## Required action
Extract, without alteration, each line from the start of the listing to the line bearing "6 op STRIP | etch materials resist".

## Exercise data
+--
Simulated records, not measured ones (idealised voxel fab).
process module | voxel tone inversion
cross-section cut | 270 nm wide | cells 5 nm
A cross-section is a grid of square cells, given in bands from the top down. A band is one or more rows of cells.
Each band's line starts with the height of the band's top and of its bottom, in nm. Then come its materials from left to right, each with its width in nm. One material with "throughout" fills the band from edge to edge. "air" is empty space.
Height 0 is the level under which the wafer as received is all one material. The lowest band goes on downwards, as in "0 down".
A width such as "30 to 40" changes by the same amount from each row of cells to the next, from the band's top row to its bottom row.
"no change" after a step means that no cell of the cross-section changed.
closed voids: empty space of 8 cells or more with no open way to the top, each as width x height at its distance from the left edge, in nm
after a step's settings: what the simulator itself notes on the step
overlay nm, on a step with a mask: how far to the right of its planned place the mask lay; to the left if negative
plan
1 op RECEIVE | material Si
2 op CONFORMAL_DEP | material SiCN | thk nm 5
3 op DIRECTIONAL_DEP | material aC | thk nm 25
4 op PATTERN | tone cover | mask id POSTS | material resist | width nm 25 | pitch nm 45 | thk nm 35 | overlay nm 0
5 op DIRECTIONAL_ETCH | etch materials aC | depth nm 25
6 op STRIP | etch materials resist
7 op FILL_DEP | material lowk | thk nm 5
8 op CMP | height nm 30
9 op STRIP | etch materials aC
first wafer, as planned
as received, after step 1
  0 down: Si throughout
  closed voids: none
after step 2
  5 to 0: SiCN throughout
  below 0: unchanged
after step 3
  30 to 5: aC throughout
+--

## Result
Simulated records, not measured ones (idealised voxel fab).
process module | voxel tone inversion
cross-section cut | 270 nm wide | cells 5 nm
A cross-section is a grid of square cells, given in bands from the top down. A band is one or more rows of cells.
Each band's line starts with the height of the band's top and of its bottom, in nm. Then come its materials from left to right, each with its width in nm. One material with "throughout" fills the band from edge to edge. "air" is empty space.
Height 0 is the level under which the wafer as received is all one material. The lowest band goes on downwards, as in "0 down".
A width such as "30 to 40" changes by the same amount from each row of cells to the next, from the band's top row to its bottom row.
"no change" after a step means that no cell of the cross-section changed.
closed voids: empty space of 8 cells or more with no open way to the top, each as width x height at its distance from the left edge, in nm
after a step's settings: what the simulator itself notes on the step
overlay nm, on a step with a mask: how far to the right of its planned place the mask lay; to the left if negative
plan
1 op RECEIVE | material Si
2 op CONFORMAL_DEP | material SiCN | thk nm 5
3 op DIRECTIONAL_DEP | material aC | thk nm 25
4 op PATTERN | tone cover | mask id POSTS | material resist | width nm 25 | pitch nm 45 | thk nm 35 | overlay nm 0
5 op DIRECTIONAL_ETCH | etch materials aC | depth nm 25
6 op STRIP | etch materials resist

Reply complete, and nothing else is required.